───── Source data ─────
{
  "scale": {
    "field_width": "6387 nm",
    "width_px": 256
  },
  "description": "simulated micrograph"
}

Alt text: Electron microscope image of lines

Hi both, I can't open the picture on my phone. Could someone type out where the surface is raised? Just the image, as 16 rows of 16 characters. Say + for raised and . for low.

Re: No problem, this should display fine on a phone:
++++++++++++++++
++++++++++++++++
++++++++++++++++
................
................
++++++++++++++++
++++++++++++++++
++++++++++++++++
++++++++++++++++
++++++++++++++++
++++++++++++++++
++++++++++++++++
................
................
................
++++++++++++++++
─────

§ Work instruction: Would you set down, word for word, the lines from the opening of the entries above through the line with "Alt text: Electron microscope image of lines", both included, and no others?

§ Written solution:
{
  "scale": {
    "field_width": "6387 nm",
    "width_px": 256
  },
  "description": "simulated micrograph"
}

Alt text: Electron microscope image of lines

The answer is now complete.